[Start of section]

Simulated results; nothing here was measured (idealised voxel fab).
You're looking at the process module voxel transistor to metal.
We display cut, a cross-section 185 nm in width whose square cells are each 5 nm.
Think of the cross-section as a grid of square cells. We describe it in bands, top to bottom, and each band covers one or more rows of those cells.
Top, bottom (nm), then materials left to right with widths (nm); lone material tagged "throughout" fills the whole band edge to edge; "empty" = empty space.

[End of section]

→ **WORK TASK**
All of the data above needs to be given again exactly.

→ **WRITTEN SOLUTION**
Simulated results; nothing here was measured (idealised voxel fab).
You're looking at the process module voxel transistor to metal.
We display cut, a cross-section 185 nm in width whose square cells are each 5 nm.
Think of the cross-section as a grid of square cells. We describe it in bands, top to bottom, and each band covers one or more rows of those cells.
Top, bottom (nm), then materials left to right with widths (nm); lone material tagged "throughout" fills the whole band edge to edge; "empty" = empty space.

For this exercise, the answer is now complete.